In the listing below, write out exactly each line from the first through the one containing "One pile of".

>>>

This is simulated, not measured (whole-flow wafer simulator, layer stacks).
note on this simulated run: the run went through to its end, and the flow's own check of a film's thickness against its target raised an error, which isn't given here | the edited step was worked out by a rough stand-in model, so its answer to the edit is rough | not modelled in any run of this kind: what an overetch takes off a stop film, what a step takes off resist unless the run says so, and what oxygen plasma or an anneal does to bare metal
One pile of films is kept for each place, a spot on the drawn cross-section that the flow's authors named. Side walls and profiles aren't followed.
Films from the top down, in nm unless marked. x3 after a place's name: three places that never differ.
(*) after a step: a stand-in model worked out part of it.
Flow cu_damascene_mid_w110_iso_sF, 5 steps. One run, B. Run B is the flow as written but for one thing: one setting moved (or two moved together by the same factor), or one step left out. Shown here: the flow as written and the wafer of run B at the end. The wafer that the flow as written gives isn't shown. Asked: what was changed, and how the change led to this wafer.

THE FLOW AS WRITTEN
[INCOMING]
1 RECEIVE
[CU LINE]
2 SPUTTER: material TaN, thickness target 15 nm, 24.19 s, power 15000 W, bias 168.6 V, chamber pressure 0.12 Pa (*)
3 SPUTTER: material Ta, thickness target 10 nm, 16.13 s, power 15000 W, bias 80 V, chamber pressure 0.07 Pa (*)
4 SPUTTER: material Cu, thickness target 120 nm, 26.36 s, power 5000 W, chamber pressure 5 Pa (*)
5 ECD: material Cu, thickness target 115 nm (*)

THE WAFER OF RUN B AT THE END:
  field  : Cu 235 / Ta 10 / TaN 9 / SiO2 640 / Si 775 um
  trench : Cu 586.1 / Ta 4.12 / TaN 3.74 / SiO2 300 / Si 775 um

<<<

-- Task result --
This is simulated, not measured (whole-flow wafer simulator, layer stacks).
note on this simulated run: the run went through to its end, and the flow's own check of a film's thickness against its target raised an error, which isn't given here | the edited step was worked out by a rough stand-in model, so its answer to the edit is rough | not modelled in any run of this kind: what an overetch takes off a stop film, what a step takes off resist unless the run says so, and what oxygen plasma or an anneal does to bare metal
One pile of films is kept for each place, a spot on the drawn cross-section that the flow's authors named. Side walls and profiles aren't followed.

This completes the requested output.